Data excerpts
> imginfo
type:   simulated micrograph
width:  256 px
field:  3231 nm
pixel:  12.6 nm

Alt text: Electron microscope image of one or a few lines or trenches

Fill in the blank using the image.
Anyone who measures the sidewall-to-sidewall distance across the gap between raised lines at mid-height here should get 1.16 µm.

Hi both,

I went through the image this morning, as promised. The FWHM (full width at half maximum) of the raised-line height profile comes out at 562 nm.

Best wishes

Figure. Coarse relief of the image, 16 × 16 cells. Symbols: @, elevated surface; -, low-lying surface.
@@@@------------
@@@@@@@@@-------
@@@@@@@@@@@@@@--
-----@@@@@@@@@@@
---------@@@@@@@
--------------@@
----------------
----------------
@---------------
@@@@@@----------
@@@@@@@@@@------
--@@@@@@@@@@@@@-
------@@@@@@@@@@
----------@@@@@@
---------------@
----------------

Work task
Give back exactly the lines from the first line of the records through the line holding "Best wishes", including both of those lines and leaving out all others.

Task answer
> imginfo
type:   simulated micrograph
width:  256 px
field:  3231 nm
pixel:  12.6 nm

Alt text: Electron microscope image of one or a few lines or trenches

Fill in the blank using the image.
Anyone who measures the sidewall-to-sidewall distance across the gap between raised lines at mid-height here should get 1.16 µm.

Hi both,

I went through the image this morning, as promised. The FWHM (full width at half maximum) of the raised-line height profile comes out at 562 nm.

Best wishes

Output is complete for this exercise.